◇ ◇ ◇ ◇ ◇
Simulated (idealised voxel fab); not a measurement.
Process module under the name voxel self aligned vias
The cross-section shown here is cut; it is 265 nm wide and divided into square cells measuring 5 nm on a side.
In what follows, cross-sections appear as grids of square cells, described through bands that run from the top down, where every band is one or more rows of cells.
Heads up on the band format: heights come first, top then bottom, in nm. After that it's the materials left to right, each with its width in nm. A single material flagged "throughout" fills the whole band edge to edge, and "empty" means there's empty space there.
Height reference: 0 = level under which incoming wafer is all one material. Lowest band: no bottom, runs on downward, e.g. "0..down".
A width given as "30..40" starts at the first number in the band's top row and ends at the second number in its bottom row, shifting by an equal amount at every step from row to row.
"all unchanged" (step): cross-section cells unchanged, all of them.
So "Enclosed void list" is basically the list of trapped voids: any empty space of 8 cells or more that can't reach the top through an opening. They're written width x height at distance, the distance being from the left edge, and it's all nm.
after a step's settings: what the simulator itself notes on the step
◇ ◇ ◇ ◇ ◇

### Work instruction
In the reply, include exactly the lines from the beginning of the entries above through the line holding "it's all nm.", and nothing besides.

### Exercise solution
Simulated (idealised voxel fab); not a measurement.
Process module under the name voxel self aligned vias
The cross-section shown here is cut; it is 265 nm wide and divided into square cells measuring 5 nm on a side.
In what follows, cross-sections appear as grids of square cells, described through bands that run from the top down, where every band is one or more rows of cells.
Heads up on the band format: heights come first, top then bottom, in nm. After that it's the materials left to right, each with its width in nm. A single material flagged "throughout" fills the whole band edge to edge, and "empty" means there's empty space there.
Height reference: 0 = level under which incoming wafer is all one material. Lowest band: no bottom, runs on downward, e.g. "0..down".
A width given as "30..40" starts at the first number in the band's top row and ends at the second number in its bottom row, shifting by an equal amount at every step from row to row.
"all unchanged" (step): cross-section cells unchanged, all of them.
So "Enclosed void list" is basically the list of trapped voids: any empty space of 8 cells or more that can't reach the top through an opening. They're written width x height at distance, the distance being from the left edge, and it's all nm.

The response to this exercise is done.